**ASSIGNMENT**
Only one stretch of the data below is wanted: the lines starting at the one with "7,1.379,24,7,85,190.1,142.52" and ending at the one with "9,2.088,25,7,85,?,?", both included, given again exactly.

**MATERIAL SUPPLIED**
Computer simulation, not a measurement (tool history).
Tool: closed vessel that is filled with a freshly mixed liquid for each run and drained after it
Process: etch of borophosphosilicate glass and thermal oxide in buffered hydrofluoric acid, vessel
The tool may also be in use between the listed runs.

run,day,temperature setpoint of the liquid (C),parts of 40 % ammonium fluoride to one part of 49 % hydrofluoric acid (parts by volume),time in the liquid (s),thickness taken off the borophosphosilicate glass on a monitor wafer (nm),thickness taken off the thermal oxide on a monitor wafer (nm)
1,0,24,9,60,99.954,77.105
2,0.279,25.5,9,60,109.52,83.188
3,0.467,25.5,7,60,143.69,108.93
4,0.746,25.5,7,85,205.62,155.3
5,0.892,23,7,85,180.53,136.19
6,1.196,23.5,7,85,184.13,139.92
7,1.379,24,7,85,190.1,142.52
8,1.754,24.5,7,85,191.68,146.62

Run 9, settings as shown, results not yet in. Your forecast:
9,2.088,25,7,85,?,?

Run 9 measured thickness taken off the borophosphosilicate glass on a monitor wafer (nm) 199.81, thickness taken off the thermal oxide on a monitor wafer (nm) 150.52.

**ANSWER SECTION**
7,1.379,24,7,85,190.1,142.52
8,1.754,24.5,7,85,191.68,146.62

Run 9, settings as shown, results not yet in. Your forecast:
9,2.088,25,7,85,?,?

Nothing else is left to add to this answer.